------------------------------------------------------------------------
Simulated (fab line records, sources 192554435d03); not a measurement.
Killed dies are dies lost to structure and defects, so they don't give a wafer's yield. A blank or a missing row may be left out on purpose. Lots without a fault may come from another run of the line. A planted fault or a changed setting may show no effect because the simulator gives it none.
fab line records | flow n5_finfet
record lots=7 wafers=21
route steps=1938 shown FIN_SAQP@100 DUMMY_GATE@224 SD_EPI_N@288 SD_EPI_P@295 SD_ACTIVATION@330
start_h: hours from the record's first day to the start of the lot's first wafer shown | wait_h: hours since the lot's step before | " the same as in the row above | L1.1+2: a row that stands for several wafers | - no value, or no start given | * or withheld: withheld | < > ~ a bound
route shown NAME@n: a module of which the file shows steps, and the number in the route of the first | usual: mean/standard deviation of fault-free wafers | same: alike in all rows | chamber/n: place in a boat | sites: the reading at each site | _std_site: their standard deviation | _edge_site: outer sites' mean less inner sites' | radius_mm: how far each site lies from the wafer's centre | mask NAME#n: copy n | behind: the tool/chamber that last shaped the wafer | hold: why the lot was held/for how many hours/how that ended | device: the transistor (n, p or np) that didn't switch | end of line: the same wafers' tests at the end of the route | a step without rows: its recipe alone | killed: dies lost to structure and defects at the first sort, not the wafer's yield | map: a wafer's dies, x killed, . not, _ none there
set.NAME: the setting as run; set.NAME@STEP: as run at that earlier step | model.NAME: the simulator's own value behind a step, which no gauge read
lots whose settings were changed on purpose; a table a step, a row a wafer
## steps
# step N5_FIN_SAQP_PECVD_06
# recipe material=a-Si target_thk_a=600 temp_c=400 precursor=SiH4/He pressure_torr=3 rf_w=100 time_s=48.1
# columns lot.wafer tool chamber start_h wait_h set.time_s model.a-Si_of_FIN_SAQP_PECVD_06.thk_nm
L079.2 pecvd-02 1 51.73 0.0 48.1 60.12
------------------------------------------------------------------------

→ **Work item**
Repeat the entries above verbatim, but only from the line that has "route shown NAME@n: a" down to the line that has "# columns lot.wafer", inclusive.

→ **Answer area**
route shown NAME@n: a module of which the file shows steps, and the number in the route of the first | usual: mean/standard deviation of fault-free wafers | same: alike in all rows | chamber/n: place in a boat | sites: the reading at each site | _std_site: their standard deviation | _edge_site: outer sites' mean less inner sites' | radius_mm: how far each site lies from the wafer's centre | mask NAME#n: copy n | behind: the tool/chamber that last shaped the wafer | hold: why the lot was held/for how many hours/how that ended | device: the transistor (n, p or np) that didn't switch | end of line: the same wafers' tests at the end of the route | a step without rows: its recipe alone | killed: dies lost to structure and defects at the first sort, not the wafer's yield | map: a wafer's dies, x killed, . not, _ none there
set.NAME: the setting as run; set.NAME@STEP: as run at that earlier step | model.NAME: the simulator's own value behind a step, which no gauge read
lots whose settings were changed on purpose; a table a step, a row a wafer
## steps
# step N5_FIN_SAQP_PECVD_06
# recipe material=a-Si target_thk_a=600 temp_c=400 precursor=SiH4/He pressure_torr=3 rf_w=100 time_s=48.1
# columns lot.wafer tool chamber start_h wait_h set.time_s model.a-Si_of_FIN_SAQP_PECVD_06.thk_nm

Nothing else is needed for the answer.